◇ ◇ ◇ ◇ ◇

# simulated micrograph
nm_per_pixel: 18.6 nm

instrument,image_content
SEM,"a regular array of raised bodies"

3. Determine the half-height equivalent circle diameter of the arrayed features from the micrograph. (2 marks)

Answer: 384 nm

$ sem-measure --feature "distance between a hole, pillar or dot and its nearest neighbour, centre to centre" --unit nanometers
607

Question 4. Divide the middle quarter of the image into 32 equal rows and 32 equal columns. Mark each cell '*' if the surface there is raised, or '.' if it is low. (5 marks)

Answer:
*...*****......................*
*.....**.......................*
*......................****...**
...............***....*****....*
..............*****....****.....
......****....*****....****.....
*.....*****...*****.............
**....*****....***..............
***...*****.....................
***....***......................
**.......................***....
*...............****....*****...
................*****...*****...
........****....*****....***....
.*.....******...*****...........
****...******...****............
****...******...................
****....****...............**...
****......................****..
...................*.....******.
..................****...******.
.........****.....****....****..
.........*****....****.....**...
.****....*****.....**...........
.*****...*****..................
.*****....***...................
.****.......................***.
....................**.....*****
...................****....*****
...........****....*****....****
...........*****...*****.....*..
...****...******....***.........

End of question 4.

◇ ◇ ◇ ◇ ◇

Exercise =
Give back exactly the lines from the beginning of the records through the line containing "Answer: 384 nm", and only those.

Exercise result =
# simulated micrograph
nm_per_pixel: 18.6 nm

instrument,image_content
SEM,"a regular array of raised bodies"

3. Determine the half-height equivalent circle diameter of the arrayed features from the micrograph. (2 marks)

Answer: 384 nm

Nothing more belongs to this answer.